*SUPPLIED MATERIAL*.
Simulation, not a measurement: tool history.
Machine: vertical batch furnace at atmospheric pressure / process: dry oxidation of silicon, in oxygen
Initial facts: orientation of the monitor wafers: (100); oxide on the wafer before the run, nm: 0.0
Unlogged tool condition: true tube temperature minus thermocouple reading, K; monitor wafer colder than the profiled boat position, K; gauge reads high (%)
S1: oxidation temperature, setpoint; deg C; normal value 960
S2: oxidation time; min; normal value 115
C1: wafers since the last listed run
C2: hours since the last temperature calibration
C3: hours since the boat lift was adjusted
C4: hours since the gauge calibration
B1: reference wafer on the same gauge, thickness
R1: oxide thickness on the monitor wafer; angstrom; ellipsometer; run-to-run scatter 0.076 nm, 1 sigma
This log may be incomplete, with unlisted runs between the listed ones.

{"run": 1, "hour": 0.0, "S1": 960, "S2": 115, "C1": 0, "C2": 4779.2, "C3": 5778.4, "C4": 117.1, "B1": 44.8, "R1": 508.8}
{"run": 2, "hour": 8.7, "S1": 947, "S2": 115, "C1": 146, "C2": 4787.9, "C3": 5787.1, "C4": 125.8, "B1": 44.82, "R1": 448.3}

*WORK REQUEST*. Transcribe the lines above precisely, keeping each one unchanged.

*WRITTEN ANSWER*.
Simulation, not a measurement: tool history.
Machine: vertical batch furnace at atmospheric pressure / process: dry oxidation of silicon, in oxygen
Initial facts: orientation of the monitor wafers: (100); oxide on the wafer before the run, nm: 0.0
Unlogged tool condition: true tube temperature minus thermocouple reading, K; monitor wafer colder than the profiled boat position, K; gauge reads high (%)
S1: oxidation temperature, setpoint; deg C; normal value 960
S2: oxidation time; min; normal value 115
C1: wafers since the last listed run
C2: hours since the last temperature calibration
C3: hours since the boat lift was adjusted
C4: hours since the gauge calibration
B1: reference wafer on the same gauge, thickness
R1: oxide thickness on the monitor wafer; angstrom; ellipsometer; run-to-run scatter 0.076 nm, 1 sigma
This log may be incomplete, with unlisted runs between the listed ones.

{"run": 1, "hour": 0.0, "S1": 960, "S2": 115, "C1": 0, "C2": 4779.2, "C3": 5778.4, "C4": 117.1, "B1": 44.8, "R1": 508.8}
{"run": 2, "hour": 8.7, "S1": 947, "S2": 115, "C1": 146, "C2": 4787.9, "C3": 5787.1, "C4": 125.8, "B1": 44.82, "R1": 448.3}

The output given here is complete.